Data excerpts below:

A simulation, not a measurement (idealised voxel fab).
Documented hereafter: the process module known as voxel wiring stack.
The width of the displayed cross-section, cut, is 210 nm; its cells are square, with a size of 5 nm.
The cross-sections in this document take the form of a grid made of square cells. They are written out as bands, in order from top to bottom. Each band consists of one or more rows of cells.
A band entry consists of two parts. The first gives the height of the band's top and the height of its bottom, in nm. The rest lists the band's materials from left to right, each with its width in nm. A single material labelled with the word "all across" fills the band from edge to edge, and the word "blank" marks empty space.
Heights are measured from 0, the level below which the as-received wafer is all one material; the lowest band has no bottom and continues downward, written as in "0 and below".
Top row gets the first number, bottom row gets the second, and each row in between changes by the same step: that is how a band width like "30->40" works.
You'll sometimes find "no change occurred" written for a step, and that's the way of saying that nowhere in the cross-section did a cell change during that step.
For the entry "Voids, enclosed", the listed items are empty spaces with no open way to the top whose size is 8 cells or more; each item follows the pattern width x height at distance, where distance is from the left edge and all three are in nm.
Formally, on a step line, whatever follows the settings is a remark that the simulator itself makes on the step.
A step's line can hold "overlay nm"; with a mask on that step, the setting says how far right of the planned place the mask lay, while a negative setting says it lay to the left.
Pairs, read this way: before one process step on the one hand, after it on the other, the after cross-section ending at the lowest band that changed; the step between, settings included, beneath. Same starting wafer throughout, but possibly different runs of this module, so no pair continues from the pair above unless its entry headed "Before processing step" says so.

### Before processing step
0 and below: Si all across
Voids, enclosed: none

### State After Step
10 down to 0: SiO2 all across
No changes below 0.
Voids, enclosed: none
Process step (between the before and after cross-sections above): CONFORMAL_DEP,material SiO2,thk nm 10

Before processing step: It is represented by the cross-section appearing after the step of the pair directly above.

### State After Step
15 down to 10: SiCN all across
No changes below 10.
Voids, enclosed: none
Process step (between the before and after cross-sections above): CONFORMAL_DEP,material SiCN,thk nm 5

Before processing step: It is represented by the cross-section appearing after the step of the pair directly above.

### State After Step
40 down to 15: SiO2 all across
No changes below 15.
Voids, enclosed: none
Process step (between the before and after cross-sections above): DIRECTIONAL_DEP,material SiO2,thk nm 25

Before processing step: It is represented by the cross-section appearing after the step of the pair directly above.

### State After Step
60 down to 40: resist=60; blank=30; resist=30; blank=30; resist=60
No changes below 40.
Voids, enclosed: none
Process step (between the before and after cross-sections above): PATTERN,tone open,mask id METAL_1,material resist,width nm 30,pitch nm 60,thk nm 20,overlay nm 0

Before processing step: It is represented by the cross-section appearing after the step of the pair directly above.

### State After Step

End of Data excerpts.

**Assignment**
I'd like an exact copy of the lines above, from the very first one through the line that contains "Formally, on a", with nothing else added.

**Answer space**
A simulation, not a measurement (idealised voxel fab).
Documented hereafter: the process module known as voxel wiring stack.
The width of the displayed cross-section, cut, is 210 nm; its cells are square, with a size of 5 nm.
The cross-sections in this document take the form of a grid made of square cells. They are written out as bands, in order from top to bottom. Each band consists of one or more rows of cells.
A band entry consists of two parts. The first gives the height of the band's top and the height of its bottom, in nm. The rest lists the band's materials from left to right, each with its width in nm. A single material labelled with the word "all across" fills the band from edge to edge, and the word "blank" marks empty space.
Heights are measured from 0, the level below which the as-received wafer is all one material; the lowest band has no bottom and continues downward, written as in "0 and below".
Top row gets the first number, bottom row gets the second, and each row in between changes by the same step: that is how a band width like "30->40" works.
You'll sometimes find "no change occurred" written for a step, and that's the way of saying that nowhere in the cross-section did a cell change during that step.
For the entry "Voids, enclosed", the listed items are empty spaces with no open way to the top whose size is 8 cells or more; each item follows the pattern width x height at distance, where distance is from the left edge and all three are in nm.
Formally, on a step line, whatever follows the settings is a remark that the simulator itself makes on the step.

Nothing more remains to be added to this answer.